**The data**
Start of Block

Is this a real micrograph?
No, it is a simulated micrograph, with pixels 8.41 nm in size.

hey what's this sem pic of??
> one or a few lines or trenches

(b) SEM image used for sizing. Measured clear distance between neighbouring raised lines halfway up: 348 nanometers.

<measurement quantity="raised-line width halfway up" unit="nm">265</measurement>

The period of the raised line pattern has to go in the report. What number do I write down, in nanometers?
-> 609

End of Block

The answer must be the full listing, copied exactly.

Is this a real micrograph?
No, it is a simulated micrograph, with pixels 8.41 nm in size.

hey what's this sem pic of??
> one or a few lines or trenches

(b) SEM image used for sizing. Measured clear distance between neighbouring raised lines halfway up: 348 nanometers.

<measurement quantity="raised-line width halfway up" unit="nm">265</measurement>

The period of the raised line pattern has to go in the report. What number do I write down, in nanometers?
-> 609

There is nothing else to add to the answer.